**INFORMATION SUPPLIED**.
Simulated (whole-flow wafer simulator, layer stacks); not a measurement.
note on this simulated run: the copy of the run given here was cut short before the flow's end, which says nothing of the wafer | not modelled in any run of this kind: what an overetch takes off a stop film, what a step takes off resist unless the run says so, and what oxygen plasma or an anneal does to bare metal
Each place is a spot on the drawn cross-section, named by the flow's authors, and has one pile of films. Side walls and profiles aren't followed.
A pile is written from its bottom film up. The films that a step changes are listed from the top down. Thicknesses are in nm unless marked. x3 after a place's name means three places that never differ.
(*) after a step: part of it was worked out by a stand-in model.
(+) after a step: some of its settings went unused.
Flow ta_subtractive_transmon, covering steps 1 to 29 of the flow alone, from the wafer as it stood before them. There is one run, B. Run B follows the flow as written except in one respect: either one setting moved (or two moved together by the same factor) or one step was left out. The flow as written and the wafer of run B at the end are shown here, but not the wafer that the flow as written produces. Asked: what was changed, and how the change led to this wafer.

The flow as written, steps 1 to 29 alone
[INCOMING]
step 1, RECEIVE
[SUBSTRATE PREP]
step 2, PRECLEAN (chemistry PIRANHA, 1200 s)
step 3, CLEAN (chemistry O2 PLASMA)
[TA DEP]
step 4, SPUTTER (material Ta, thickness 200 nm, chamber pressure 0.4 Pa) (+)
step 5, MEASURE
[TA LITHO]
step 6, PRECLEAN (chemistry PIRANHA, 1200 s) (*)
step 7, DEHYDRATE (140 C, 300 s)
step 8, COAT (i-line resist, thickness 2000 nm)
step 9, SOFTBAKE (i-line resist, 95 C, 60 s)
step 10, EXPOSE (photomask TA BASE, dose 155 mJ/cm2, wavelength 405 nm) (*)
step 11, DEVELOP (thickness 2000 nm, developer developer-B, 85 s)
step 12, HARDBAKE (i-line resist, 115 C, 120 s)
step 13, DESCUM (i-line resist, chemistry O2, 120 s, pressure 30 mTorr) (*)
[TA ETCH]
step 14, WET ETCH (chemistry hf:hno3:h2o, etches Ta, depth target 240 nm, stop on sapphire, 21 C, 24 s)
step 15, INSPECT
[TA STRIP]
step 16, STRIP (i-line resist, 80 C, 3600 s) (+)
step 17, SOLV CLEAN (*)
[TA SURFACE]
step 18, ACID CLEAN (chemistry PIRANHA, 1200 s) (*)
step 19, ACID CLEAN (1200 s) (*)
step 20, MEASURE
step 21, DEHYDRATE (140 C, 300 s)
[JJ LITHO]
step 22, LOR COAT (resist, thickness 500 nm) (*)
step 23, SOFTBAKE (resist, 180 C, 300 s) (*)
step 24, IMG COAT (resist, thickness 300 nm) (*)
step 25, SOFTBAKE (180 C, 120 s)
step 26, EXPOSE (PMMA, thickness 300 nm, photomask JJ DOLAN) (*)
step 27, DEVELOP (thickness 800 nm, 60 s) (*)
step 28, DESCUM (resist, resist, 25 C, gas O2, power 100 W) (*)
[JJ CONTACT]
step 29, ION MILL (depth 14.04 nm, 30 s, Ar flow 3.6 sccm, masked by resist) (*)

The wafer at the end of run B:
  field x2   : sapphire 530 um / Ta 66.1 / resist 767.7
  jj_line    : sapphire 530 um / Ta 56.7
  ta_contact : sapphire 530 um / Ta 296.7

**ACTIVITY**.
Please print the records above exactly from their first line. End with the line containing "note on this", and include it.

**RESPONSE BOX**.
Simulated (whole-flow wafer simulator, layer stacks); not a measurement.
note on this simulated run: the copy of the run given here was cut short before the flow's end, which says nothing of the wafer | not modelled in any run of this kind: what an overetch takes off a stop film, what a step takes off resist unless the run says so, and what oxygen plasma or an anneal does to bare metal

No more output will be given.